Work item.
Could you give back the listing below exactly, every line included?

Provided material.
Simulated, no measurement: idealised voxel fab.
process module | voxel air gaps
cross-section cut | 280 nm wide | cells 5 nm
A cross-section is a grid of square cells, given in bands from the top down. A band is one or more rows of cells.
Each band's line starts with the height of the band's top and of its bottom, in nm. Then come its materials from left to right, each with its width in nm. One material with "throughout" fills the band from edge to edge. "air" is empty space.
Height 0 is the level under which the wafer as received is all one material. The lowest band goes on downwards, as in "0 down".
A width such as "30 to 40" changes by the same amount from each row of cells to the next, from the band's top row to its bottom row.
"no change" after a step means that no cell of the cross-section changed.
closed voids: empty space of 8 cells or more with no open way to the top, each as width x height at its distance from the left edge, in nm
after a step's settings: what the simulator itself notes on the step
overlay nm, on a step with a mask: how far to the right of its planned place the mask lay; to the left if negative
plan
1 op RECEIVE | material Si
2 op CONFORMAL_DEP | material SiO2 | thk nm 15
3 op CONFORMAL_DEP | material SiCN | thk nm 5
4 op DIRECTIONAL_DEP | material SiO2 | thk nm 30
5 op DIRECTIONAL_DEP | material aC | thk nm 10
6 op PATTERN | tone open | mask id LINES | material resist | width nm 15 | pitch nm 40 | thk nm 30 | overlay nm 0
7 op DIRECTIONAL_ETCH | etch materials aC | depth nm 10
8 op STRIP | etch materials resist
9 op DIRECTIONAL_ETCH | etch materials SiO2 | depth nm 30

Answer space.
Simulated, no measurement: idealised voxel fab.
process module | voxel air gaps
cross-section cut | 280 nm wide | cells 5 nm
A cross-section is a grid of square cells, given in bands from the top down. A band is one or more rows of cells.
Each band's line starts with the height of the band's top and of its bottom, in nm. Then come its materials from left to right, each with its width in nm. One material with "throughout" fills the band from edge to edge. "air" is empty space.
Height 0 is the level under which the wafer as received is all one material. The lowest band goes on downwards, as in "0 down".
A width such as "30 to 40" changes by the same amount from each row of cells to the next, from the band's top row to its bottom row.
"no change" after a step means that no cell of the cross-section changed.
closed voids: empty space of 8 cells or more with no open way to the top, each as width x height at its distance from the left edge, in nm
after a step's settings: what the simulator itself notes on the step
overlay nm, on a step with a mask: how far to the right of its planned place the mask lay; to the left if negative
plan
1 op RECEIVE | material Si
2 op CONFORMAL_DEP | material SiO2 | thk nm 15
3 op CONFORMAL_DEP | material SiCN | thk nm 5
4 op DIRECTIONAL_DEP | material SiO2 | thk nm 30
5 op DIRECTIONAL_DEP | material aC | thk nm 10
6 op PATTERN | tone open | mask id LINES | material resist | width nm 15 | pitch nm 40 | thk nm 30 | overlay nm 0
7 op DIRECTIONAL_ETCH | etch materials aC | depth nm 10
8 op STRIP | etch materials resist
9 op DIRECTIONAL_ETCH | etch materials SiO2 | depth nm 30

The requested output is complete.